-- Listed records --
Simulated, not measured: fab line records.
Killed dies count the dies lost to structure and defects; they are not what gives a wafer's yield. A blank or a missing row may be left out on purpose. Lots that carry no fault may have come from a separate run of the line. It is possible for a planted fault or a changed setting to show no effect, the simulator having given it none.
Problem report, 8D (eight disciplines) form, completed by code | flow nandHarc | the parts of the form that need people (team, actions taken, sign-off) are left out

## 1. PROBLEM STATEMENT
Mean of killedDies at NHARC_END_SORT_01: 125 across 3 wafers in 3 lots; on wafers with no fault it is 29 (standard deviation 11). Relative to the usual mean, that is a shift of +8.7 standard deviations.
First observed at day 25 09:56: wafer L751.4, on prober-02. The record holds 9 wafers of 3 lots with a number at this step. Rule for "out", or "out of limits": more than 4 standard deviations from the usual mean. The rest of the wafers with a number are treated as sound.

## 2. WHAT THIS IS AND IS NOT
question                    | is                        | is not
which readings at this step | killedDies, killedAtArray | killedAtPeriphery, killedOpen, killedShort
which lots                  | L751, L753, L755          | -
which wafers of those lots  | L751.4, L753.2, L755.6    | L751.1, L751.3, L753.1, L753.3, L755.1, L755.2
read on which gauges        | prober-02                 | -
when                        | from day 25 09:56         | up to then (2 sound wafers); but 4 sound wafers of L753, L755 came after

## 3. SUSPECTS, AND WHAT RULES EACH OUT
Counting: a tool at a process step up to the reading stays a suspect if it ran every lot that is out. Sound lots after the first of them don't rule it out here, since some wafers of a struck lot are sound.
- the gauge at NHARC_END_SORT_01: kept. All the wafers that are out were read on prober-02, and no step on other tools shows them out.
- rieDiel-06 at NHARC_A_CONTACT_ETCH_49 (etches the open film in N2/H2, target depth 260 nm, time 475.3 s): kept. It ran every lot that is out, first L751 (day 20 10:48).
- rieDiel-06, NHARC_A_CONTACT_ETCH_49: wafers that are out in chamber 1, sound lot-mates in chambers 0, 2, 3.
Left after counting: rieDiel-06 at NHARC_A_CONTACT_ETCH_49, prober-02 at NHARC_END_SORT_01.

-- Work order --
Using the entries above, extract exactly the span from the line with "which wafers of" to the line with "- the gauge", both lines included; leave out everything else.

-- Written answer --
which wafers of those lots  | L751.4, L753.2, L755.6    | L751.1, L751.3, L753.1, L753.3, L755.1, L755.2
read on which gauges        | prober-02                 | -
when                        | from day 25 09:56         | up to then (2 sound wafers); but 4 sound wafers of L753, L755 came after

## 3. SUSPECTS, AND WHAT RULES EACH OUT
Counting: a tool at a process step up to the reading stays a suspect if it ran every lot that is out. Sound lots after the first of them don't rule it out here, since some wafers of a struck lot are sound.
- the gauge at NHARC_END_SORT_01: kept. All the wafers that are out were read on prober-02, and no step on other tools shows them out.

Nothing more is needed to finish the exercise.